BEGIN Data for review
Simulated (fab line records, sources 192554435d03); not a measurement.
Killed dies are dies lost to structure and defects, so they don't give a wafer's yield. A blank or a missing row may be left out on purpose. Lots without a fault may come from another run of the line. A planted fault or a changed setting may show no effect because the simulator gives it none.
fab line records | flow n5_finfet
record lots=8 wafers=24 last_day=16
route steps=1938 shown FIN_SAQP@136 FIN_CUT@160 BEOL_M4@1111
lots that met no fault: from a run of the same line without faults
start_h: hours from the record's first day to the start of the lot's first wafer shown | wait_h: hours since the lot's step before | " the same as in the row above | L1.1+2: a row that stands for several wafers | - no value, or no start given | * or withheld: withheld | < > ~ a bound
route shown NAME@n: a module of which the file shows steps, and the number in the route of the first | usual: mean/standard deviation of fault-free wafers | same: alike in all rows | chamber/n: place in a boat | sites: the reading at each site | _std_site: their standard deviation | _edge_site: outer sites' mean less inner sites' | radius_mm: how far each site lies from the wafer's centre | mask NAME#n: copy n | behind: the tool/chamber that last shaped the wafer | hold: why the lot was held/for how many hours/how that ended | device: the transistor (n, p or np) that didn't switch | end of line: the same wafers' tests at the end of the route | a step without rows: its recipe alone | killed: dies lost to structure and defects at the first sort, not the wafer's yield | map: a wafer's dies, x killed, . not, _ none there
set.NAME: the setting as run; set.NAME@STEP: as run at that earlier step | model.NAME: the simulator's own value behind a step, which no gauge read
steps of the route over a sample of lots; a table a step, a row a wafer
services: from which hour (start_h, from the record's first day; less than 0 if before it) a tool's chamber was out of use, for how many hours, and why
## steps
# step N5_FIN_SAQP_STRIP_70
END Data for review

Action item: Please output the exact lines of the records above, beginning with the first and stopping after the line that holds "fab line records | flow n5_finfet", and nothing else.

Task answer:
Simulated (fab line records, sources 192554435d03); not a measurement.
Killed dies are dies lost to structure and defects, so they don't give a wafer's yield. A blank or a missing row may be left out on purpose. Lots without a fault may come from another run of the line. A planted fault or a changed setting may show no effect because the simulator gives it none.
fab line records | flow n5_finfet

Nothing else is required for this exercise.